▶ _Activity_
Exactly the lines from the opening of the data through the line containing "wafer=L096.6; showerhead plenum" should be reproduced, please, with nothing added.

——

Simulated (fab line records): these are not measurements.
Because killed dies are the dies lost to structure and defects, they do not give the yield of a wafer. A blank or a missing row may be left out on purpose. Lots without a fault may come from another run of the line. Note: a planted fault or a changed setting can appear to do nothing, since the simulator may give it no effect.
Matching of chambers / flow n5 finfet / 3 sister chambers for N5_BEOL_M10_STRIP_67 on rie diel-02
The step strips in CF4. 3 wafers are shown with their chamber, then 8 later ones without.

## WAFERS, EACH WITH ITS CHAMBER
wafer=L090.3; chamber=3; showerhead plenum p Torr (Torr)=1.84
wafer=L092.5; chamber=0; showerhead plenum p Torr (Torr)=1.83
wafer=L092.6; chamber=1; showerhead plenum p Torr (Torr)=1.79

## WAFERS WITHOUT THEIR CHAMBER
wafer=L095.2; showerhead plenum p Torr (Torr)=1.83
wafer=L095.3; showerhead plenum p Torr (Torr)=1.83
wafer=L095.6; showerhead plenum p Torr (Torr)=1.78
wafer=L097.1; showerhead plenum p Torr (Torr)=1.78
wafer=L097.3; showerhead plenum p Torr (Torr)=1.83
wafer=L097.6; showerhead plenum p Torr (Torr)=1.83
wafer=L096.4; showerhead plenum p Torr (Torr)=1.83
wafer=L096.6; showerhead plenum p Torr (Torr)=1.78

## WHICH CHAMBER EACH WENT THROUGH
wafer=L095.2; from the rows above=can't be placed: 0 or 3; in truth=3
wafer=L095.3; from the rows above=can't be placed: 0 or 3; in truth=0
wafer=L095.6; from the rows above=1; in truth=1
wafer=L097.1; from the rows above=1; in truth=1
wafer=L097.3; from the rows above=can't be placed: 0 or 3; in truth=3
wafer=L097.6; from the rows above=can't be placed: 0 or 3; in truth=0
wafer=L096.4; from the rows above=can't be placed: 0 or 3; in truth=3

——

▶ _Task solution_
Simulated (fab line records): these are not measurements.
Because killed dies are the dies lost to structure and defects, they do not give the yield of a wafer. A blank or a missing row may be left out on purpose. Lots without a fault may come from another run of the line. Note: a planted fault or a changed setting can appear to do nothing, since the simulator may give it no effect.
Matching of chambers / flow n5 finfet / 3 sister chambers for N5_BEOL_M10_STRIP_67 on rie diel-02
The step strips in CF4. 3 wafers are shown with their chamber, then 8 later ones without.

## WAFERS, EACH WITH ITS CHAMBER
wafer=L090.3; chamber=3; showerhead plenum p Torr (Torr)=1.84
wafer=L092.5; chamber=0; showerhead plenum p Torr (Torr)=1.83
wafer=L092.6; chamber=1; showerhead plenum p Torr (Torr)=1.79

## WAFERS WITHOUT THEIR CHAMBER
wafer=L095.2; showerhead plenum p Torr (Torr)=1.83
wafer=L095.3; showerhead plenum p Torr (Torr)=1.83
wafer=L095.6; showerhead plenum p Torr (Torr)=1.78
wafer=L097.1; showerhead plenum p Torr (Torr)=1.78
wafer=L097.3; showerhead plenum p Torr (Torr)=1.83
wafer=L097.6; showerhead plenum p Torr (Torr)=1.83
wafer=L096.4; showerhead plenum p Torr (Torr)=1.83
wafer=L096.6; showerhead plenum p Torr (Torr)=1.78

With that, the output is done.